-.-.-

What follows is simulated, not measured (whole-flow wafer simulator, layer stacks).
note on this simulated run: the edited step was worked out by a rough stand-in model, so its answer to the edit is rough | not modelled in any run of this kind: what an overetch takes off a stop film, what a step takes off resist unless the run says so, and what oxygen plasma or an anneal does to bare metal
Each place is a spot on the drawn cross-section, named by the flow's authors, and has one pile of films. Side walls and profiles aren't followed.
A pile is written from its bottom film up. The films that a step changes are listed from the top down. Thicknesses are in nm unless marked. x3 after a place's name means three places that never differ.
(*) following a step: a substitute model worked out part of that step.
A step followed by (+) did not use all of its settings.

-.-.-

ACTION ITEM: For this exercise, give every entry again exactly as it appears.

RESULT:
What follows is simulated, not measured (whole-flow wafer simulator, layer stacks).
note on this simulated run: the edited step was worked out by a rough stand-in model, so its answer to the edit is rough | not modelled in any run of this kind: what an overetch takes off a stop film, what a step takes off resist unless the run says so, and what oxygen plasma or an anneal does to bare metal
Each place is a spot on the drawn cross-section, named by the flow's authors, and has one pile of films. Side walls and profiles aren't followed.
A pile is written from its bottom film up. The films that a step changes are listed from the top down. Thicknesses are in nm unless marked. x3 after a place's name means three places that never differ.
(*) following a step: a substitute model worked out part of that step.
A step followed by (+) did not use all of its settings.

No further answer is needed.